***** DATA EXTRACTS *****
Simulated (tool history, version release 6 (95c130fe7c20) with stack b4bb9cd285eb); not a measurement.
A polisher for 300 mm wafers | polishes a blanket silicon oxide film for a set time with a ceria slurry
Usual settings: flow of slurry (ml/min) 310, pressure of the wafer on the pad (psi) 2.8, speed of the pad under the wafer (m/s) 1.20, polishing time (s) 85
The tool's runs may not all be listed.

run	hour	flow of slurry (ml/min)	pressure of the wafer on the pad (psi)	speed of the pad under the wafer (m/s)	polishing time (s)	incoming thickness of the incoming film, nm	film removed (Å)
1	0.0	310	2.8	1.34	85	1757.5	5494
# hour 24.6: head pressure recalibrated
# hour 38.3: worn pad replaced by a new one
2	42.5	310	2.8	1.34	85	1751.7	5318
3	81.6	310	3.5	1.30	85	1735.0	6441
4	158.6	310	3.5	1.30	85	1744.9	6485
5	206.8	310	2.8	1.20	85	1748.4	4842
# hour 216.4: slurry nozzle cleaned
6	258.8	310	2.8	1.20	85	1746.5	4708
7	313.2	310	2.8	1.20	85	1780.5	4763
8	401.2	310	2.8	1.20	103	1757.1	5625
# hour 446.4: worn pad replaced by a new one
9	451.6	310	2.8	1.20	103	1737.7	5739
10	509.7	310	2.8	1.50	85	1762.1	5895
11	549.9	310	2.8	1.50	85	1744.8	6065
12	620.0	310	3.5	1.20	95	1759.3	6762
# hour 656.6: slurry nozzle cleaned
*****

Output every record above, exactly as written.

**WRITTEN RESPONSE**
Simulated (tool history, version release 6 (95c130fe7c20) with stack b4bb9cd285eb); not a measurement.
A polisher for 300 mm wafers | polishes a blanket silicon oxide film for a set time with a ceria slurry
Usual settings: flow of slurry (ml/min) 310, pressure of the wafer on the pad (psi) 2.8, speed of the pad under the wafer (m/s) 1.20, polishing time (s) 85
The tool's runs may not all be listed.

run	hour	flow of slurry (ml/min)	pressure of the wafer on the pad (psi)	speed of the pad under the wafer (m/s)	polishing time (s)	incoming thickness of the incoming film, nm	film removed (Å)
1	0.0	310	2.8	1.34	85	1757.5	5494
# hour 24.6: head pressure recalibrated
# hour 38.3: worn pad replaced by a new one
2	42.5	310	2.8	1.34	85	1751.7	5318
3	81.6	310	3.5	1.30	85	1735.0	6441
4	158.6	310	3.5	1.30	85	1744.9	6485
5	206.8	310	2.8	1.20	85	1748.4	4842
# hour 216.4: slurry nozzle cleaned
6	258.8	310	2.8	1.20	85	1746.5	4708
7	313.2	310	2.8	1.20	85	1780.5	4763
8	401.2	310	2.8	1.20	103	1757.1	5625
# hour 446.4: worn pad replaced by a new one
9	451.6	310	2.8	1.20	103	1737.7	5739
10	509.7	310	2.8	1.50	85	1762.1	5895
11	549.9	310	2.8	1.50	85	1744.8	6065
12	620.0	310	3.5	1.20	95	1759.3	6762
# hour 656.6: slurry nozzle cleaned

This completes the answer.